Give back, exactly as written, the lines from the beginning of the listing through the one that contains "<prompt>Look at the".

+-------+

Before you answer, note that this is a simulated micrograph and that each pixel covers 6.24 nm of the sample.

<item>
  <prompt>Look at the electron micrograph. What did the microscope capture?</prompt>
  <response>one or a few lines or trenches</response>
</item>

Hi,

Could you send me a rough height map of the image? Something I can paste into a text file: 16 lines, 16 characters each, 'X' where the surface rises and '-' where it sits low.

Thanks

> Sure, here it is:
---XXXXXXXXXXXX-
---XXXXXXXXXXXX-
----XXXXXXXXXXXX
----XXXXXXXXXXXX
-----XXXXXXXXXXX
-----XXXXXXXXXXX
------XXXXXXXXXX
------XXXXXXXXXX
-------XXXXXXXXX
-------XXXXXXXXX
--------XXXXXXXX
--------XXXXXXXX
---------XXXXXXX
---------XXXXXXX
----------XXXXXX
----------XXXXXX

+-------+

EXERCISE ANSWER:
Before you answer, note that this is a simulated micrograph and that each pixel covers 6.24 nm of the sample.

<item>
  <prompt>Look at the electron micrograph. What did the microscope capture?</prompt>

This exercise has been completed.